#### [Required action]
A word-for-word copy of the whole listing is the required answer.

*** Opening Stored data ***
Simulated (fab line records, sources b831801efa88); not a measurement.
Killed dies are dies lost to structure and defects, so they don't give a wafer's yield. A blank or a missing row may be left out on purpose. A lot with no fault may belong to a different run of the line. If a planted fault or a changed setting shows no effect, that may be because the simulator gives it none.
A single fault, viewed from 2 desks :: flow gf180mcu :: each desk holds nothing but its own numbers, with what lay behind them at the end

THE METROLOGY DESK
*** Closing Stored data ***

#### [Answer section]
Simulated (fab line records, sources b831801efa88); not a measurement.
Killed dies are dies lost to structure and defects, so they don't give a wafer's yield. A blank or a missing row may be left out on purpose. A lot with no fault may belong to a different run of the line. If a planted fault or a changed setting shows no effect, that may be because the simulator gives it none.
A single fault, viewed from 2 desks :: flow gf180mcu :: each desk holds nothing but its own numbers, with what lay behind them at the end

THE METROLOGY DESK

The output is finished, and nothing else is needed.